◆ **DATASET EXTRACT**:
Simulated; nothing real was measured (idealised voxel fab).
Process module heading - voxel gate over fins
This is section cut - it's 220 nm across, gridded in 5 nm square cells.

◆ **WORK INSTRUCTION**:
Write the material out exactly, with nothing left out.

◆ **WRITTEN ANSWER**:
Simulated; nothing real was measured (idealised voxel fab).
Process module heading - voxel gate over fins
This is section cut - it's 220 nm across, gridded in 5 nm square cells.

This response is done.